*Required action*
Write the entries out again. Every character must match.

[Opening Exercise data section]

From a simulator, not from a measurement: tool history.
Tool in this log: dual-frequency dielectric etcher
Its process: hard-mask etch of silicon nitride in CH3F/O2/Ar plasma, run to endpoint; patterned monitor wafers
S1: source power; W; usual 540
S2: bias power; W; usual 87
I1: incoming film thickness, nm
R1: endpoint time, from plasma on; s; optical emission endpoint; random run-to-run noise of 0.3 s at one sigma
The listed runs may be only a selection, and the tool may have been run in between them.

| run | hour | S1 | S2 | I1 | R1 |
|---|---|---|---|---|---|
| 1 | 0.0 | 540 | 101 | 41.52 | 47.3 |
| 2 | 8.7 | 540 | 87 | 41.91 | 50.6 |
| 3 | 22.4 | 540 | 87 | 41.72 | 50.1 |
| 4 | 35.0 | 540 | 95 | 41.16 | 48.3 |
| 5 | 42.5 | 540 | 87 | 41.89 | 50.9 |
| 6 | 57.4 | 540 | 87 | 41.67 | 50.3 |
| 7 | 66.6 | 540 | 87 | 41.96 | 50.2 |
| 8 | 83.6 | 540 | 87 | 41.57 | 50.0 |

[Closing Exercise data section]

*Expected answer*
From a simulator, not from a measurement: tool history.
Tool in this log: dual-frequency dielectric etcher
Its process: hard-mask etch of silicon nitride in CH3F/O2/Ar plasma, run to endpoint; patterned monitor wafers
S1: source power; W; usual 540
S2: bias power; W; usual 87
I1: incoming film thickness, nm
R1: endpoint time, from plasma on; s; optical emission endpoint; random run-to-run noise of 0.3 s at one sigma
The listed runs may be only a selection, and the tool may have been run in between them.

| run | hour | S1 | S2 | I1 | R1 |
|---|---|---|---|---|---|
| 1 | 0.0 | 540 | 101 | 41.52 | 47.3 |
| 2 | 8.7 | 540 | 87 | 41.91 | 50.6 |
| 3 | 22.4 | 540 | 87 | 41.72 | 50.1 |
| 4 | 35.0 | 540 | 95 | 41.16 | 48.3 |
| 5 | 42.5 | 540 | 87 | 41.89 | 50.9 |
| 6 | 57.4 | 540 | 87 | 41.67 | 50.3 |
| 7 | 66.6 | 540 | 87 | 41.96 | 50.2 |
| 8 | 83.6 | 540 | 87 | 41.57 | 50.0 |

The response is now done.